> **ACTIVITY**:
Restate word for word every line from the top of the data below down through the line that holds "R1: mean etch".

> **GIVEN RECORDS**:
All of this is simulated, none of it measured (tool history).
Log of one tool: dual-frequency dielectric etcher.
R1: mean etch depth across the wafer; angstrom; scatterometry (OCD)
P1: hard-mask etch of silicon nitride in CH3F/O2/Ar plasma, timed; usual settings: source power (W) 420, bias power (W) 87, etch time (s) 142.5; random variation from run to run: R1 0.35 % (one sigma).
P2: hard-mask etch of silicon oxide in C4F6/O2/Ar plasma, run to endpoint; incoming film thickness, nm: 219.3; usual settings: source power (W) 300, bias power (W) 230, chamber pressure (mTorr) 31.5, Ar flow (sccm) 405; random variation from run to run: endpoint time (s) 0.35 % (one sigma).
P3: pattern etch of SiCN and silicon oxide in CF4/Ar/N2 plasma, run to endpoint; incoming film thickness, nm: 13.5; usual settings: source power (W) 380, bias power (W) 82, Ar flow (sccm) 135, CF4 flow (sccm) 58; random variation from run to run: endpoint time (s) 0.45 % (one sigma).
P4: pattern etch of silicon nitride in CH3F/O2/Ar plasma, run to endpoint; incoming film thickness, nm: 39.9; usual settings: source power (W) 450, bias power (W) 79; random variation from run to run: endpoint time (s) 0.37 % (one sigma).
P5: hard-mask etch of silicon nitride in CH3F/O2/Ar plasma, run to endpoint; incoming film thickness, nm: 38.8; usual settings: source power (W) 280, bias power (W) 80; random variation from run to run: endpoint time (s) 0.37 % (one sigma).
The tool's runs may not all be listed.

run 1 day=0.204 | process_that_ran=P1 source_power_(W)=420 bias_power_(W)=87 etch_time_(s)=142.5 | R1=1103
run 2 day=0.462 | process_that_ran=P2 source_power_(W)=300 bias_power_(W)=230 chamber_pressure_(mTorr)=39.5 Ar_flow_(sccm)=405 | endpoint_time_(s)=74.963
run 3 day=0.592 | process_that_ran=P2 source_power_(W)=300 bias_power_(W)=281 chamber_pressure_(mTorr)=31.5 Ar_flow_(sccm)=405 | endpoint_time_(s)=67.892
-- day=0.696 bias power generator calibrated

> **RESPONSE AREA**:
All of this is simulated, none of it measured (tool history).
Log of one tool: dual-frequency dielectric etcher.
R1: mean etch depth across the wafer; angstrom; scatterometry (OCD)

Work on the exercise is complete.